Assigned task — Print, exactly as they stand, the lines from the start of the listing to the line containing "I went through", inclusive.

Provided data —
━━━━━━━━━━━━━━━━━━━━

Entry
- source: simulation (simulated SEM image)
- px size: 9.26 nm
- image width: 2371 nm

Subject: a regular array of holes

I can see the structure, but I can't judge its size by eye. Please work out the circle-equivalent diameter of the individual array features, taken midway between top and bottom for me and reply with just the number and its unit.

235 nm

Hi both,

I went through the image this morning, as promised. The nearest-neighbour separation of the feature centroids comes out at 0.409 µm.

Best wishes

━━━━━━━━━━━━━━━━━━━━

Problem solution —
Entry
- source: simulation (simulated SEM image)
- px size: 9.26 nm
- image width: 2371 nm

Subject: a regular array of holes

I can see the structure, but I can't judge its size by eye. Please work out the circle-equivalent diameter of the individual array features, taken midway between top and bottom for me and reply with just the number and its unit.

235 nm

Hi both,

I went through the image this morning, as promised. The nearest-neighbour separation of the feature centroids comes out at 0.409 µm.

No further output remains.